*EXERCISE*. As soon as the line containing "0.751 | 191 |" appears in the material below, start returning lines exactly, and end with the line containing "2.007 | 102 |".

***
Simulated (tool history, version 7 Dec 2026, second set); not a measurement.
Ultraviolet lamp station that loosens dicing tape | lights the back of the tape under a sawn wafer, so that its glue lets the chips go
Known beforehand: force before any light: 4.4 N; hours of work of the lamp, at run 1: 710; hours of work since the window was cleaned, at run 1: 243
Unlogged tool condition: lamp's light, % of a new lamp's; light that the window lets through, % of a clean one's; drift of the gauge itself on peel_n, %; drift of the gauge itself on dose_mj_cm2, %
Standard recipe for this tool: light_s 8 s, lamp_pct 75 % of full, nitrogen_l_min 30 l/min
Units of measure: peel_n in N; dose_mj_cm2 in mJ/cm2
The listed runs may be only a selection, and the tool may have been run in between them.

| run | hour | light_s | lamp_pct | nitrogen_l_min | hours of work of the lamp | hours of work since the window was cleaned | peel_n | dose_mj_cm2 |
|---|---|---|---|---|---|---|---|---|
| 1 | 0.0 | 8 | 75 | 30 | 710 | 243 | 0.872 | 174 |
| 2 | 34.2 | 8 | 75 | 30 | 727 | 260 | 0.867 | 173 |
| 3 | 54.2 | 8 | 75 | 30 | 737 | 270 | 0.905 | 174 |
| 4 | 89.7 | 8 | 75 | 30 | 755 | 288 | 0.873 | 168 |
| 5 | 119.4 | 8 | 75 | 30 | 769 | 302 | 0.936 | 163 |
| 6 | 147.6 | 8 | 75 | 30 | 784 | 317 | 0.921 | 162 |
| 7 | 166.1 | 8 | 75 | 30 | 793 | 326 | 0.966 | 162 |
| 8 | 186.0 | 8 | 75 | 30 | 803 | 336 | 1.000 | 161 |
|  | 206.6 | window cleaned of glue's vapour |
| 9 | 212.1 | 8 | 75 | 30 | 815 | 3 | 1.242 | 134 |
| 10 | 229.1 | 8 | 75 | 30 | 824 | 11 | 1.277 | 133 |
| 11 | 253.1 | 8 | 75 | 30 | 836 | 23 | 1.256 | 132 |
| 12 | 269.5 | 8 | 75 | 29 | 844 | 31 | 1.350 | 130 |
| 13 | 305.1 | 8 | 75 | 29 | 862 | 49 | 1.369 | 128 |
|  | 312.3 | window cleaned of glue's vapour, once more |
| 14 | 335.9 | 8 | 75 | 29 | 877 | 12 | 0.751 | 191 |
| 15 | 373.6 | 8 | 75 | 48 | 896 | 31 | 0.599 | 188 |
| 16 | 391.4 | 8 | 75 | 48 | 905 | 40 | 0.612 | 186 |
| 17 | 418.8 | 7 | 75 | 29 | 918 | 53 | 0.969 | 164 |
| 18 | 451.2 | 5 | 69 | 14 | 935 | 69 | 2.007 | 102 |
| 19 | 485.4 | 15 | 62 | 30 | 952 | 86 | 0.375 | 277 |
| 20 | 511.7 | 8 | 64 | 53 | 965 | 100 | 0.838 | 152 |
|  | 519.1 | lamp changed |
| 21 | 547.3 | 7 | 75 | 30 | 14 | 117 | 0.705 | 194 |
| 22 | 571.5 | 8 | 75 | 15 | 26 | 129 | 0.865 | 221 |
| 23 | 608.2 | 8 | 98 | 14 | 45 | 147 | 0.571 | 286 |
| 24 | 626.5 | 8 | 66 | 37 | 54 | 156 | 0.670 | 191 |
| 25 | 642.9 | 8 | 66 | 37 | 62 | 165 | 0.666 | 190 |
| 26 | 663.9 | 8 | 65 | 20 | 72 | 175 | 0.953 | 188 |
***

*EXERCISE SOLUTION*.
| 14 | 335.9 | 8 | 75 | 29 | 877 | 12 | 0.751 | 191 |
| 15 | 373.6 | 8 | 75 | 48 | 896 | 31 | 0.599 | 188 |
| 16 | 391.4 | 8 | 75 | 48 | 905 | 40 | 0.612 | 186 |
| 17 | 418.8 | 7 | 75 | 29 | 918 | 53 | 0.969 | 164 |
| 18 | 451.2 | 5 | 69 | 14 | 935 | 69 | 2.007 | 102 |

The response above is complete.